☆ ☆ ☆ ☆ ☆ ☆ ☆

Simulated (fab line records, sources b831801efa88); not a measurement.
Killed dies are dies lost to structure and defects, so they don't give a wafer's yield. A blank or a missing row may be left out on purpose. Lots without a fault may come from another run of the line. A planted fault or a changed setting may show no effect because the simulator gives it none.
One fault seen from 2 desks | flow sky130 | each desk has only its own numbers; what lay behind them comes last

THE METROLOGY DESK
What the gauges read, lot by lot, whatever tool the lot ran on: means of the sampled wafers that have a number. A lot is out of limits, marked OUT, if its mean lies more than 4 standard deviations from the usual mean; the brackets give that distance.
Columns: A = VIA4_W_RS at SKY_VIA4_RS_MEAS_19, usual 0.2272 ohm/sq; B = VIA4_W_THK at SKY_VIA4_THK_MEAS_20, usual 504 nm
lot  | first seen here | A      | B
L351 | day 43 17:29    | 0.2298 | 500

☆ ☆ ☆ ☆ ☆ ☆ ☆

**Work order**
Return every record above. Copy each one exactly.

**Your solution**
Simulated (fab line records, sources b831801efa88); not a measurement.
Killed dies are dies lost to structure and defects, so they don't give a wafer's yield. A blank or a missing row may be left out on purpose. Lots without a fault may come from another run of the line. A planted fault or a changed setting may show no effect because the simulator gives it none.
One fault seen from 2 desks | flow sky130 | each desk has only its own numbers; what lay behind them comes last

THE METROLOGY DESK
What the gauges read, lot by lot, whatever tool the lot ran on: means of the sampled wafers that have a number. A lot is out of limits, marked OUT, if its mean lies more than 4 standard deviations from the usual mean; the brackets give that distance.
Columns: A = VIA4_W_RS at SKY_VIA4_RS_MEAS_19, usual 0.2272 ohm/sq; B = VIA4_W_THK at SKY_VIA4_THK_MEAS_20, usual 504 nm
lot  | first seen here | A      | B
L351 | day 43 17:29    | 0.2298 | 500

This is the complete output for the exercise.